▶ **DATA TO EXAMINE**:
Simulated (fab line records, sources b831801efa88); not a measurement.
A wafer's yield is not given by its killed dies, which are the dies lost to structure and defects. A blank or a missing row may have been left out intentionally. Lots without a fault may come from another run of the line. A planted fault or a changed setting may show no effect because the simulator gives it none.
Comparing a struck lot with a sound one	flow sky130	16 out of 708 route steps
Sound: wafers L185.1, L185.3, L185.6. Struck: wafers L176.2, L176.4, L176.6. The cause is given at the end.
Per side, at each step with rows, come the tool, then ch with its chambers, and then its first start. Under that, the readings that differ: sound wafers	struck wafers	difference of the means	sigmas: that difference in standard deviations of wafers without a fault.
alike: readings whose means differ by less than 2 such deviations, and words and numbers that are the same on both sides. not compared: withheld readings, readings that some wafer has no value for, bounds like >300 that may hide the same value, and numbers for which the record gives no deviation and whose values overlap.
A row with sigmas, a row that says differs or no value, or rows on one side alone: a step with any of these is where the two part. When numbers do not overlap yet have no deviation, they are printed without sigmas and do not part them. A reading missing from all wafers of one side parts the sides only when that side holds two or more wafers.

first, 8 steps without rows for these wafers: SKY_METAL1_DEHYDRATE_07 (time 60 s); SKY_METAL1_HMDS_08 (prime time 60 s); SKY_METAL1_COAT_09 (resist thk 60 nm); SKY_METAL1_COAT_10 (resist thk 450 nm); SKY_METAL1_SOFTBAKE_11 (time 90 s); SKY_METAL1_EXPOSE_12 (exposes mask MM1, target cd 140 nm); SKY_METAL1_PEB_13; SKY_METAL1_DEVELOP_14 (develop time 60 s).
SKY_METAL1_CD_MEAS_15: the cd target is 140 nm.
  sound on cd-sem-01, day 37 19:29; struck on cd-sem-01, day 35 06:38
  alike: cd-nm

▶ **WORK ITEM**:
The answer should contain only the lines from the first line of the entries through the line holding "Per side, at", each exactly as written.

▶ **TASK RESULT**:
Simulated (fab line records, sources b831801efa88); not a measurement.
A wafer's yield is not given by its killed dies, which are the dies lost to structure and defects. A blank or a missing row may have been left out intentionally. Lots without a fault may come from another run of the line. A planted fault or a changed setting may show no effect because the simulator gives it none.
Comparing a struck lot with a sound one	flow sky130	16 out of 708 route steps
Sound: wafers L185.1, L185.3, L185.6. Struck: wafers L176.2, L176.4, L176.6. The cause is given at the end.
Per side, at each step with rows, come the tool, then ch with its chambers, and then its first start. Under that, the readings that differ: sound wafers	struck wafers	difference of the means	sigmas: that difference in standard deviations of wafers without a fault.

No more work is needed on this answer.